Only one stretch of the data is wanted: the line containing "B1: film thickness", the line containing "Run 3B, hour", and every line between them, copied exactly.

## Given data
====
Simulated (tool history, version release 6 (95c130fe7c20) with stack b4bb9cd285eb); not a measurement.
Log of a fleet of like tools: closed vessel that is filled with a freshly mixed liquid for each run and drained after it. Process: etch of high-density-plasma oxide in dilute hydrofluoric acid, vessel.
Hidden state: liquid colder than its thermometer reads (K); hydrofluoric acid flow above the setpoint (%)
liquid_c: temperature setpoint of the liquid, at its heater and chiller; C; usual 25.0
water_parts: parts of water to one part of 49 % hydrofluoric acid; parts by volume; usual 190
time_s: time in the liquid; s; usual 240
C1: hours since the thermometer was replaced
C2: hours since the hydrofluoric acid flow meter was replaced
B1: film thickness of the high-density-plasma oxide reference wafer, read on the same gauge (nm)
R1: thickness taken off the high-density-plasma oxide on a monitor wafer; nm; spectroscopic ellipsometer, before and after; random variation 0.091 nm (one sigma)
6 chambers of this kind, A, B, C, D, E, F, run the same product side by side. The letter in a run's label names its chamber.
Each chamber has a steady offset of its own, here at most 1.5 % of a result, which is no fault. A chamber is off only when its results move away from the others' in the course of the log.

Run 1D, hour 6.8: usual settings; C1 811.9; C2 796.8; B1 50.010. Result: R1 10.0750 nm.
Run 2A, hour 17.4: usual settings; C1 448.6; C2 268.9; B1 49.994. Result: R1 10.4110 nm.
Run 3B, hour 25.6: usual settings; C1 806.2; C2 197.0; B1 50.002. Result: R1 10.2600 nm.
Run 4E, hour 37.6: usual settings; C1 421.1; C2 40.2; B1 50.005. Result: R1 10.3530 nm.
====

## Exercise output
B1: film thickness of the high-density-plasma oxide reference wafer, read on the same gauge (nm)
R1: thickness taken off the high-density-plasma oxide on a monitor wafer; nm; spectroscopic ellipsometer, before and after; random variation 0.091 nm (one sigma)
6 chambers of this kind, A, B, C, D, E, F, run the same product side by side. The letter in a run's label names its chamber.
Each chamber has a steady offset of its own, here at most 1.5 % of a result, which is no fault. A chamber is off only when its results move away from the others' in the course of the log.

Run 1D, hour 6.8: usual settings; C1 811.9; C2 796.8; B1 50.010. Result: R1 10.0750 nm.
Run 2A, hour 17.4: usual settings; C1 448.6; C2 268.9; B1 49.994. Result: R1 10.4110 nm.
Run 3B, hour 25.6: usual settings; C1 806.2; C2 197.0; B1 50.002. Result: R1 10.2600 nm.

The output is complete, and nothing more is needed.